##### Records shown

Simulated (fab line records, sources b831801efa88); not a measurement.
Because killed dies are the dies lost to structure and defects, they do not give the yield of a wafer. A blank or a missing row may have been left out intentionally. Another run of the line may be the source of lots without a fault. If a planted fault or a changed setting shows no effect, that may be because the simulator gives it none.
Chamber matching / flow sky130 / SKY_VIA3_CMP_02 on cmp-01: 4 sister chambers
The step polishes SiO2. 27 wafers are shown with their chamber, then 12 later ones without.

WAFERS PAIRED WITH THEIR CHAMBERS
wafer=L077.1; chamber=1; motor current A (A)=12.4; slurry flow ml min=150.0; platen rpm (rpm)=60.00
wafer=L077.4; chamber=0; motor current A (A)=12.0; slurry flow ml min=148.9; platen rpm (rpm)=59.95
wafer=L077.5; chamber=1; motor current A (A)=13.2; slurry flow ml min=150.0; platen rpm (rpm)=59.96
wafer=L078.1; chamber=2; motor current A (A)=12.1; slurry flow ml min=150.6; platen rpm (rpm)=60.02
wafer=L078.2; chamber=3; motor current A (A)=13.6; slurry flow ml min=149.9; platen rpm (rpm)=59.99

##########

| Work instruction |
Every record shown above must be echoed exactly.

| Written response |
Simulated (fab line records, sources b831801efa88); not a measurement.
Because killed dies are the dies lost to structure and defects, they do not give the yield of a wafer. A blank or a missing row may have been left out intentionally. Another run of the line may be the source of lots without a fault. If a planted fault or a changed setting shows no effect, that may be because the simulator gives it none.
Chamber matching / flow sky130 / SKY_VIA3_CMP_02 on cmp-01: 4 sister chambers
The step polishes SiO2. 27 wafers are shown with their chamber, then 12 later ones without.

WAFERS PAIRED WITH THEIR CHAMBERS
wafer=L077.1; chamber=1; motor current A (A)=12.4; slurry flow ml min=150.0; platen rpm (rpm)=60.00
wafer=L077.4; chamber=0; motor current A (A)=12.0; slurry flow ml min=148.9; platen rpm (rpm)=59.95
wafer=L077.5; chamber=1; motor current A (A)=13.2; slurry flow ml min=150.0; platen rpm (rpm)=59.96
wafer=L078.1; chamber=2; motor current A (A)=12.1; slurry flow ml min=150.6; platen rpm (rpm)=60.02
wafer=L078.2; chamber=3; motor current A (A)=13.6; slurry flow ml min=149.9; platen rpm (rpm)=59.99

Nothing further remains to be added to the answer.